Data shown:

++++++

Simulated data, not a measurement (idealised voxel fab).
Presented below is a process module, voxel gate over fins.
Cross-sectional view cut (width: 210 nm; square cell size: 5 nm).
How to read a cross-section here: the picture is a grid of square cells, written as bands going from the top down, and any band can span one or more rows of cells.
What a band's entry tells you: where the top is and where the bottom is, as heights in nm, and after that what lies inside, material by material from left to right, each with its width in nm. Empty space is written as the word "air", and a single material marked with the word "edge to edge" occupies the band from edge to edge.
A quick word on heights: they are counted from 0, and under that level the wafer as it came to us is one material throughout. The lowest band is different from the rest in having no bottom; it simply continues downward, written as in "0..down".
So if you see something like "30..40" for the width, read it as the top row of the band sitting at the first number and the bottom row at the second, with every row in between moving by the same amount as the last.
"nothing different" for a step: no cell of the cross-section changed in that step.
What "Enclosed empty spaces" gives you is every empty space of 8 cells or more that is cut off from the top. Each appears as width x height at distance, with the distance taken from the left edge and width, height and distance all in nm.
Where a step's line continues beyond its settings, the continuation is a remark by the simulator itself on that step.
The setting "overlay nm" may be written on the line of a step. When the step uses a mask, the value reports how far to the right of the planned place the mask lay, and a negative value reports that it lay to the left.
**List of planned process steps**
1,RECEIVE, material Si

++++++

Brief: From the first record to the last, copy everything exactly.

Exercise solution:
Simulated data, not a measurement (idealised voxel fab).
Presented below is a process module, voxel gate over fins.
Cross-sectional view cut (width: 210 nm; square cell size: 5 nm).
How to read a cross-section here: the picture is a grid of square cells, written as bands going from the top down, and any band can span one or more rows of cells.
What a band's entry tells you: where the top is and where the bottom is, as heights in nm, and after that what lies inside, material by material from left to right, each with its width in nm. Empty space is written as the word "air", and a single material marked with the word "edge to edge" occupies the band from edge to edge.
A quick word on heights: they are counted from 0, and under that level the wafer as it came to us is one material throughout. The lowest band is different from the rest in having no bottom; it simply continues downward, written as in "0..down".
So if you see something like "30..40" for the width, read it as the top row of the band sitting at the first number and the bottom row at the second, with every row in between moving by the same amount as the last.
"nothing different" for a step: no cell of the cross-section changed in that step.
What "Enclosed empty spaces" gives you is every empty space of 8 cells or more that is cut off from the top. Each appears as width x height at distance, with the distance taken from the left edge and width, height and distance all in nm.
Where a step's line continues beyond its settings, the continuation is a remark by the simulator itself on that step.
The setting "overlay nm" may be written on the line of a step. When the step uses a mask, the value reports how far to the right of the planned place the mask lay, and a negative value reports that it lay to the left.
**List of planned process steps**
1,RECEIVE, material Si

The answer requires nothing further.